-.-.-

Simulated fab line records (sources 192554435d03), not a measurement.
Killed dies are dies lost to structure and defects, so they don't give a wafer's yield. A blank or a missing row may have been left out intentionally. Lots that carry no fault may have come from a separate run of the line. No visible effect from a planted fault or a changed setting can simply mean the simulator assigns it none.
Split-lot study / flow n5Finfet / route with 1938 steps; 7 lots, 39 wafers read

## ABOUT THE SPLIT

-.-.-

Please retype all of the data above exactly as it appears.

Simulated fab line records (sources 192554435d03), not a measurement.
Killed dies are dies lost to structure and defects, so they don't give a wafer's yield. A blank or a missing row may have been left out intentionally. Lots that carry no fault may have come from a separate run of the line. No visible effect from a planted fault or a changed setting can simply mean the simulator assigns it none.
Split-lot study / flow n5Finfet / route with 1938 steps; 7 lots, 39 wafers read

## ABOUT THE SPLIT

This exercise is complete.